Task item :: Print exactly those lines that run from the beginning of the data to the line bearing "Run 3, hour", inclusive.

(Beginning of Data)
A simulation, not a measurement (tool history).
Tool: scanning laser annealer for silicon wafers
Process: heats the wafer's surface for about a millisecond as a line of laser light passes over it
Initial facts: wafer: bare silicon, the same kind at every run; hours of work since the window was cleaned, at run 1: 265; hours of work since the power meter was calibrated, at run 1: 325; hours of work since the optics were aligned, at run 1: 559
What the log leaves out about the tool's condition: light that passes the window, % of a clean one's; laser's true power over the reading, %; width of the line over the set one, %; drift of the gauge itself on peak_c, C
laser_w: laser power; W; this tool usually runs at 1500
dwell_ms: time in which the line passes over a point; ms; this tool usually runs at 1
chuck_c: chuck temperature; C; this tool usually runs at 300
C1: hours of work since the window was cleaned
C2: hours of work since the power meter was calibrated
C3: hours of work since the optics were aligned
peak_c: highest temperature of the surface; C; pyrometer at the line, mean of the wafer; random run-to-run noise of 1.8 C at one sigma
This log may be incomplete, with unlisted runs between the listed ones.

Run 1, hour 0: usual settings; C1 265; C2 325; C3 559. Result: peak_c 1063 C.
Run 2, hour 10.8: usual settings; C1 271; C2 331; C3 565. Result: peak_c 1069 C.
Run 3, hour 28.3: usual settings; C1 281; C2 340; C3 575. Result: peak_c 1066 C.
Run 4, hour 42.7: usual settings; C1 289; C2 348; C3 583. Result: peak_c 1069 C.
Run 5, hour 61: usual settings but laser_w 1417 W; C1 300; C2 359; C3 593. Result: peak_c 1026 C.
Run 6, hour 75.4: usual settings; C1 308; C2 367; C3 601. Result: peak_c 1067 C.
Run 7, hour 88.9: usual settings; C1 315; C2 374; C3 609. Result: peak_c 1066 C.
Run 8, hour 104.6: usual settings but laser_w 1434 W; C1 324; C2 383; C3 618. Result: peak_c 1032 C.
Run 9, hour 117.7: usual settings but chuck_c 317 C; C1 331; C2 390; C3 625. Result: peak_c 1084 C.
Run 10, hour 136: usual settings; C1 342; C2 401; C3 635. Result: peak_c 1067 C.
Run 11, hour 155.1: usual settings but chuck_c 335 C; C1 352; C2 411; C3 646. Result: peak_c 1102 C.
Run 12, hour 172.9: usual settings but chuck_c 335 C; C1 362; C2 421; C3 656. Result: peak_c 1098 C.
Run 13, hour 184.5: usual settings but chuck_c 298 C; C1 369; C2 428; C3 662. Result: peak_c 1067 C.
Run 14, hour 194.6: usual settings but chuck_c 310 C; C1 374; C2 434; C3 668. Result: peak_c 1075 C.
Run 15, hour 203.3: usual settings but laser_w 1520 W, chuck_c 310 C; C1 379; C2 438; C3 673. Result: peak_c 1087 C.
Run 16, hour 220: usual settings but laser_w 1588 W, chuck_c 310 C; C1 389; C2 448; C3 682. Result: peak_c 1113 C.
(End of Data)

Solution ::
A simulation, not a measurement (tool history).
Tool: scanning laser annealer for silicon wafers
Process: heats the wafer's surface for about a millisecond as a line of laser light passes over it
Initial facts: wafer: bare silicon, the same kind at every run; hours of work since the window was cleaned, at run 1: 265; hours of work since the power meter was calibrated, at run 1: 325; hours of work since the optics were aligned, at run 1: 559
What the log leaves out about the tool's condition: light that passes the window, % of a clean one's; laser's true power over the reading, %; width of the line over the set one, %; drift of the gauge itself on peak_c, C
laser_w: laser power; W; this tool usually runs at 1500
dwell_ms: time in which the line passes over a point; ms; this tool usually runs at 1
chuck_c: chuck temperature; C; this tool usually runs at 300
C1: hours of work since the window was cleaned
C2: hours of work since the power meter was calibrated
C3: hours of work since the optics were aligned
peak_c: highest temperature of the surface; C; pyrometer at the line, mean of the wafer; random run-to-run noise of 1.8 C at one sigma
This log may be incomplete, with unlisted runs between the listed ones.

Run 1, hour 0: usual settings; C1 265; C2 325; C3 559. Result: peak_c 1063 C.
Run 2, hour 10.8: usual settings; C1 271; C2 331; C3 565. Result: peak_c 1069 C.
Run 3, hour 28.3: usual settings; C1 281; C2 340; C3 575. Result: peak_c 1066 C.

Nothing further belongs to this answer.